Set down word for word each line from the start of the listing through the line that contains "(+) after a", both included.

==*==

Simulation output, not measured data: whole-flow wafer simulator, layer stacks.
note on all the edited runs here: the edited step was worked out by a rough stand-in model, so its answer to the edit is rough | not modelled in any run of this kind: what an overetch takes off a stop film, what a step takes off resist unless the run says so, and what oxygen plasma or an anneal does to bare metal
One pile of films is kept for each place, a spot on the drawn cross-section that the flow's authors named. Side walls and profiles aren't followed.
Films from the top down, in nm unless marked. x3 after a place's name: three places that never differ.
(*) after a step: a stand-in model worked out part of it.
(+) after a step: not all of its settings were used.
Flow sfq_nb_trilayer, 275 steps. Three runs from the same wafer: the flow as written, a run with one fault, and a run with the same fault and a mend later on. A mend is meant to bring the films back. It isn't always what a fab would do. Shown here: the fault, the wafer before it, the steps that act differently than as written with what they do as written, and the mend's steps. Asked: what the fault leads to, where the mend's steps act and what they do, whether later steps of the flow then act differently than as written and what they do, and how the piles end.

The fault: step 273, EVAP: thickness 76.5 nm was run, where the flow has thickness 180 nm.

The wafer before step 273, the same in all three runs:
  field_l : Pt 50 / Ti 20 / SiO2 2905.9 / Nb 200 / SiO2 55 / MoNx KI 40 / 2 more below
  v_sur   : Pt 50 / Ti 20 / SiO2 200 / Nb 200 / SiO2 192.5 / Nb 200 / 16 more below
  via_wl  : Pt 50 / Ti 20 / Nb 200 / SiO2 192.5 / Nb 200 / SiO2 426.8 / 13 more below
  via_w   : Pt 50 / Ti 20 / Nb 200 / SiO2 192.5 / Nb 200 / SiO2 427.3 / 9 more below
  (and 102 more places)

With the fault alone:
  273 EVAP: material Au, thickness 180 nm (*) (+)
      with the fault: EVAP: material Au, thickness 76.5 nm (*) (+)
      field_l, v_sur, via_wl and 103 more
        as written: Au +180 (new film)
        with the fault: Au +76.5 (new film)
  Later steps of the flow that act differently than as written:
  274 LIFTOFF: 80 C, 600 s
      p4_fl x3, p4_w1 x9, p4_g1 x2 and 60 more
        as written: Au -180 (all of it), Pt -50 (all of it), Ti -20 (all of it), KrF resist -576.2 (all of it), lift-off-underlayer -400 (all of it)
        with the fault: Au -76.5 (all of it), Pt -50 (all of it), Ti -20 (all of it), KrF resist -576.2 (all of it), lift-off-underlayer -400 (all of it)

==*==

■ Written response
Simulation output, not measured data: whole-flow wafer simulator, layer stacks.
note on all the edited runs here: the edited step was worked out by a rough stand-in model, so its answer to the edit is rough | not modelled in any run of this kind: what an overetch takes off a stop film, what a step takes off resist unless the run says so, and what oxygen plasma or an anneal does to bare metal
One pile of films is kept for each place, a spot on the drawn cross-section that the flow's authors named. Side walls and profiles aren't followed.
Films from the top down, in nm unless marked. x3 after a place's name: three places that never differ.
(*) after a step: a stand-in model worked out part of it.
(+) after a step: not all of its settings were used.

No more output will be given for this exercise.